- Requirement -
Write out all entries word for word.

[Opening Data under study section]

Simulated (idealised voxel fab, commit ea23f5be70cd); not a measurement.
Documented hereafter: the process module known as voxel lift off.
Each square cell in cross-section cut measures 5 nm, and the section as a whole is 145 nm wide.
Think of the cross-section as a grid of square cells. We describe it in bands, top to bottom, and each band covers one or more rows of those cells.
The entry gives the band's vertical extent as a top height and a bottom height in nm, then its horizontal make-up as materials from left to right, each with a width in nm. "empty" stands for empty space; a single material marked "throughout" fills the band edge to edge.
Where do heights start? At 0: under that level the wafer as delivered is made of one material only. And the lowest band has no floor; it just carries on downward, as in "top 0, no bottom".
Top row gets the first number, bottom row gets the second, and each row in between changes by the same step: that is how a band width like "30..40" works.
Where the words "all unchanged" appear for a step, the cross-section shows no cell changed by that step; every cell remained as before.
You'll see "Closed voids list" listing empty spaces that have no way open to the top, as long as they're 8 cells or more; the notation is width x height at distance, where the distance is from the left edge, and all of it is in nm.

[Closing Data under study section]

- Expected answer -
Simulated (idealised voxel fab, commit ea23f5be70cd); not a measurement.
Documented hereafter: the process module known as voxel lift off.
Each square cell in cross-section cut measures 5 nm, and the section as a whole is 145 nm wide.
Think of the cross-section as a grid of square cells. We describe it in bands, top to bottom, and each band covers one or more rows of those cells.
The entry gives the band's vertical extent as a top height and a bottom height in nm, then its horizontal make-up as materials from left to right, each with a width in nm. "empty" stands for empty space; a single material marked "throughout" fills the band edge to edge.
Where do heights start? At 0: under that level the wafer as delivered is made of one material only. And the lowest band has no floor; it just carries on downward, as in "top 0, no bottom".
Top row gets the first number, bottom row gets the second, and each row in between changes by the same step: that is how a band width like "30..40" works.
Where the words "all unchanged" appear for a step, the cross-section shows no cell changed by that step; every cell remained as before.
You'll see "Closed voids list" listing empty spaces that have no way open to the top, as long as they're 8 cells or more; the notation is width x height at distance, where the distance is from the left edge, and all of it is in nm.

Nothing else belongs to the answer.